Work task = Look below for the line that contains "Reviewer: The caption", then copy it and each following line exactly, through and including the line that contains "Reviewer: The authors".

▶

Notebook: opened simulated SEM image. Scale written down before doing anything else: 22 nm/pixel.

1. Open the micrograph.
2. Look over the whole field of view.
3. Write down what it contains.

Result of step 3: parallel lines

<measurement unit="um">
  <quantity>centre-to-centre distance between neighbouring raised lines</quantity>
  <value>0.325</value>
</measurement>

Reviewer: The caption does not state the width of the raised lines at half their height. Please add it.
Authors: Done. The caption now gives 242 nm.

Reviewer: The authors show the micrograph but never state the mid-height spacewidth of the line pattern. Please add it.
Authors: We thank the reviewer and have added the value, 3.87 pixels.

◀

Problem solution =
Reviewer: The caption does not state the width of the raised lines at half their height. Please add it.
Authors: Done. The caption now gives 242 nm.

Reviewer: The authors show the micrograph but never state the mid-height spacewidth of the line pattern. Please add it.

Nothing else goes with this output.